☆ ☆ ☆ ☆ ☆ ☆ ☆
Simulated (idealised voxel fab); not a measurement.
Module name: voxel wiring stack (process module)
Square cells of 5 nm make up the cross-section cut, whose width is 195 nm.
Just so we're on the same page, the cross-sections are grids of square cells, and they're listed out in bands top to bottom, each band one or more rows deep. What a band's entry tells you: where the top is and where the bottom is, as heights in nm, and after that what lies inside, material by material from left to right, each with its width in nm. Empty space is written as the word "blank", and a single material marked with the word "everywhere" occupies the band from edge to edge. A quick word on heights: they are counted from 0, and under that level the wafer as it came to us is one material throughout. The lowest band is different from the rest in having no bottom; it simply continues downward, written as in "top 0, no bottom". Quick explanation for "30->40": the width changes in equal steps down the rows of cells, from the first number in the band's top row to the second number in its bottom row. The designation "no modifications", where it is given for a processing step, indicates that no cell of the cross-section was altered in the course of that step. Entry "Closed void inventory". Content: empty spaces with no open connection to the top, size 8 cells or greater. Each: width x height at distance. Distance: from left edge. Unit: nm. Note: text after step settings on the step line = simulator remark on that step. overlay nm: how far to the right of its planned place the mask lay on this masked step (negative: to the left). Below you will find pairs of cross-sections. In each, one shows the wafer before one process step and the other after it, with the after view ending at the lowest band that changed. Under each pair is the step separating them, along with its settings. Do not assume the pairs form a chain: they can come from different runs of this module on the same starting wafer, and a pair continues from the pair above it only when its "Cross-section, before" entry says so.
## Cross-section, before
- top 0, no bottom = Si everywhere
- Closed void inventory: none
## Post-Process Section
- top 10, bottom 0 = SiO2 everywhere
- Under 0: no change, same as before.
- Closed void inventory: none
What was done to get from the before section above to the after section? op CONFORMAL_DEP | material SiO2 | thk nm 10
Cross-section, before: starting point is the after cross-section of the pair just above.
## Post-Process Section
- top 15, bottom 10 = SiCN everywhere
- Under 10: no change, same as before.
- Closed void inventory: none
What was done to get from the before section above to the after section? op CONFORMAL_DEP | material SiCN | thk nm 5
☆ ☆ ☆ ☆ ☆ ☆ ☆

▶ WORK TASK
Return exactly, and only, the lines above starting at the line that contains "Module name: voxel" and ending at the line that contains "Square cells of".

▶ YOUR SOLUTION
Module name: voxel wiring stack (process module)
Square cells of 5 nm make up the cross-section cut, whose width is 195 nm.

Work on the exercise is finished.